REQUIREMENT:
The whole listing must be printed again without any alteration.

:::::

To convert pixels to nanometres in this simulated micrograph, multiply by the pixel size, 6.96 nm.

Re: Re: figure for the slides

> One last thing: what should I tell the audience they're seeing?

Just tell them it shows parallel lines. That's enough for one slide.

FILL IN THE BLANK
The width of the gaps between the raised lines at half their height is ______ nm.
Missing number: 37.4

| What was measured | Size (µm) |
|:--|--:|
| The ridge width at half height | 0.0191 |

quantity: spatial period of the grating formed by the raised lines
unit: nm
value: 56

:::::

WRITTEN REPLY:
To convert pixels to nanometres in this simulated micrograph, multiply by the pixel size, 6.96 nm.

Re: Re: figure for the slides

> One last thing: what should I tell the audience they're seeing?

Just tell them it shows parallel lines. That's enough for one slide.

FILL IN THE BLANK
The width of the gaps between the raised lines at half their height is ______ nm.
Missing number: 37.4

| What was measured | Size (µm) |
|:--|--:|
| The ridge width at half height | 0.0191 |

quantity: spatial period of the grating formed by the raised lines
unit: nm
value: 56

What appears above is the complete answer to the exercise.